RAW DATA:
Content starts

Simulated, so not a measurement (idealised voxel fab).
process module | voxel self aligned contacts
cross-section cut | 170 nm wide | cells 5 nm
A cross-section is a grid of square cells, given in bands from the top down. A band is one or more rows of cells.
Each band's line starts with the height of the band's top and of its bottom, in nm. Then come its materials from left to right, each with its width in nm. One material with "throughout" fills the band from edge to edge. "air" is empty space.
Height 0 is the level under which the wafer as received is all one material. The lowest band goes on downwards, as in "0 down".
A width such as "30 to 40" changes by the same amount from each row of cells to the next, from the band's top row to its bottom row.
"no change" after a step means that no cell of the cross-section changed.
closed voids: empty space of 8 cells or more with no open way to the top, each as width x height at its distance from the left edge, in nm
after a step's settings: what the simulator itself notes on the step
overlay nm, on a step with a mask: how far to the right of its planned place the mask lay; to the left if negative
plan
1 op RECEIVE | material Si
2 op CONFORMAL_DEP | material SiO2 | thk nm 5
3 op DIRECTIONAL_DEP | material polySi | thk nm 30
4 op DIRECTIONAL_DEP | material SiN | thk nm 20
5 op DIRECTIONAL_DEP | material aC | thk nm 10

Content ends

REQUIRED ACTION: Restate the full listing word for word, leaving out nothing.

SOLUTION:
Simulated, so not a measurement (idealised voxel fab).
process module | voxel self aligned contacts
cross-section cut | 170 nm wide | cells 5 nm
A cross-section is a grid of square cells, given in bands from the top down. A band is one or more rows of cells.
Each band's line starts with the height of the band's top and of its bottom, in nm. Then come its materials from left to right, each with its width in nm. One material with "throughout" fills the band from edge to edge. "air" is empty space.
Height 0 is the level under which the wafer as received is all one material. The lowest band goes on downwards, as in "0 down".
A width such as "30 to 40" changes by the same amount from each row of cells to the next, from the band's top row to its bottom row.
"no change" after a step means that no cell of the cross-section changed.
closed voids: empty space of 8 cells or more with no open way to the top, each as width x height at its distance from the left edge, in nm
after a step's settings: what the simulator itself notes on the step
overlay nm, on a step with a mask: how far to the right of its planned place the mask lay; to the left if negative
plan
1 op RECEIVE | material Si
2 op CONFORMAL_DEP | material SiO2 | thk nm 5
3 op DIRECTIONAL_DEP | material polySi | thk nm 30
4 op DIRECTIONAL_DEP | material SiN | thk nm 20
5 op DIRECTIONAL_DEP | material aC | thk nm 10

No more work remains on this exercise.